=== Exercise ===
Copy exactly the lines of the data below that run from the line holding "The reading comes from the split's own step." through the line holding "wafer=L077.3; tool, chamber", both ends included.

=== Excerpted data ===
◆ ◆ ◆ ◆ ◆

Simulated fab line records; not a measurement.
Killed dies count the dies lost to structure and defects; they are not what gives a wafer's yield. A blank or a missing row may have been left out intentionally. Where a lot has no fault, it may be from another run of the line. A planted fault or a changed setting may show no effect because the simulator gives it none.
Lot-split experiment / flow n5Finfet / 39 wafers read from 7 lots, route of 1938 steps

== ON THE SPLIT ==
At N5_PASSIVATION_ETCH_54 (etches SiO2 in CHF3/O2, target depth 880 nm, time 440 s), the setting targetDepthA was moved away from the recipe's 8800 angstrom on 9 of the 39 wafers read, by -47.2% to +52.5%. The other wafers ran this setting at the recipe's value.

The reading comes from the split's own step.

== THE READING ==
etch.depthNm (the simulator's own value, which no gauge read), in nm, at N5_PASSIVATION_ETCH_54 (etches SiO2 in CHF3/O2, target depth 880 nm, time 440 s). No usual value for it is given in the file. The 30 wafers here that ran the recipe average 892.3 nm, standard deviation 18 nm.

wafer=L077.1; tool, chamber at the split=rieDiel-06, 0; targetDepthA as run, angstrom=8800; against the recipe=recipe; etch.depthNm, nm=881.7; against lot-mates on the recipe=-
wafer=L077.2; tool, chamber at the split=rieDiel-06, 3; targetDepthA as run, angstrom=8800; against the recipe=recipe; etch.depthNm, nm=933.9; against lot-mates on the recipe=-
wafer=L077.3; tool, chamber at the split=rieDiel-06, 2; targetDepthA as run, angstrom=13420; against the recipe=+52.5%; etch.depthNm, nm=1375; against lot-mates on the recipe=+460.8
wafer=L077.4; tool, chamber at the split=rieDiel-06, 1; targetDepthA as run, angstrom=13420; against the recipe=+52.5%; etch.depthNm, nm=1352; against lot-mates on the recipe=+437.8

◆ ◆ ◆ ◆ ◆

=== Exercise result ===
The reading comes from the split's own step.

== THE READING ==
etch.depthNm (the simulator's own value, which no gauge read), in nm, at N5_PASSIVATION_ETCH_54 (etches SiO2 in CHF3/O2, target depth 880 nm, time 440 s). No usual value for it is given in the file. The 30 wafers here that ran the recipe average 892.3 nm, standard deviation 18 nm.

wafer=L077.1; tool, chamber at the split=rieDiel-06, 0; targetDepthA as run, angstrom=8800; against the recipe=recipe; etch.depthNm, nm=881.7; against lot-mates on the recipe=-
wafer=L077.2; tool, chamber at the split=rieDiel-06, 3; targetDepthA as run, angstrom=8800; against the recipe=recipe; etch.depthNm, nm=933.9; against lot-mates on the recipe=-
wafer=L077.3; tool, chamber at the split=rieDiel-06, 2; targetDepthA as run, angstrom=13420; against the recipe=+52.5%; etch.depthNm, nm=1375; against lot-mates on the recipe=+460.8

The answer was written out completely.